→ Assignment:
Repeat exactly the lines from the first line of the records through the line containing "Student: 59.1", and nothing more.

|---|
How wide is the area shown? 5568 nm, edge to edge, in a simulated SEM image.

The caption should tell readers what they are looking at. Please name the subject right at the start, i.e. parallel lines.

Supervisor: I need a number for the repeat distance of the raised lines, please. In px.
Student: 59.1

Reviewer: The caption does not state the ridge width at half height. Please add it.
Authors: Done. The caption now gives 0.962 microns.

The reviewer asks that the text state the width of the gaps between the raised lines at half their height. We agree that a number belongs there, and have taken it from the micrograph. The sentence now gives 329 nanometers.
|---|

→ Written reply:
How wide is the area shown? 5568 nm, edge to edge, in a simulated SEM image.

The caption should tell readers what they are looking at. Please name the subject right at the start, i.e. parallel lines.

Supervisor: I need a number for the repeat distance of the raised lines, please. In px.
Student: 59.1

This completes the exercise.